■ **AVAILABLE DATA**
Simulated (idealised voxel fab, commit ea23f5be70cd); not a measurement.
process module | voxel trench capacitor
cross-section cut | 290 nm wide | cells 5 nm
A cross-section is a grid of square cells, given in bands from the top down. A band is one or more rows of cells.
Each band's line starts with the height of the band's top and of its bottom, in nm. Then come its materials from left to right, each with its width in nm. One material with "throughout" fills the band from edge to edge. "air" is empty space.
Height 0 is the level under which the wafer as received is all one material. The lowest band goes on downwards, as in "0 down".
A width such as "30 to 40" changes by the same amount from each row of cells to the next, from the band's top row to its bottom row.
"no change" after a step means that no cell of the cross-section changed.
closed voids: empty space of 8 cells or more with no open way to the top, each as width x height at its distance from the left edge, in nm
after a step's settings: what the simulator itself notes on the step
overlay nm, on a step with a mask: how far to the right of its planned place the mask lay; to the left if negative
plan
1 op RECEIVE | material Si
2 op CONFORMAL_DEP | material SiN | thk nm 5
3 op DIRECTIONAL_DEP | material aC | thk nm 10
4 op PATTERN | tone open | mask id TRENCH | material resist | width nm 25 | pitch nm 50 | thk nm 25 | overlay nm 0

■ **WORK ORDER**
Beginning with the top line of the data above, output every line exactly until the one that contains "3 op DIRECTIONAL_DEP", and include that one too.

■ **RESPONSE**
Simulated (idealised voxel fab, commit ea23f5be70cd); not a measurement.
process module | voxel trench capacitor
cross-section cut | 290 nm wide | cells 5 nm
A cross-section is a grid of square cells, given in bands from the top down. A band is one or more rows of cells.
Each band's line starts with the height of the band's top and of its bottom, in nm. Then come its materials from left to right, each with its width in nm. One material with "throughout" fills the band from edge to edge. "air" is empty space.
Height 0 is the level under which the wafer as received is all one material. The lowest band goes on downwards, as in "0 down".
A width such as "30 to 40" changes by the same amount from each row of cells to the next, from the band's top row to its bottom row.
"no change" after a step means that no cell of the cross-section changed.
closed voids: empty space of 8 cells or more with no open way to the top, each as width x height at its distance from the left edge, in nm
after a step's settings: what the simulator itself notes on the step
overlay nm, on a step with a mask: how far to the right of its planned place the mask lay; to the left if negative
plan
1 op RECEIVE | material Si
2 op CONFORMAL_DEP | material SiN | thk nm 5
3 op DIRECTIONAL_DEP | material aC | thk nm 10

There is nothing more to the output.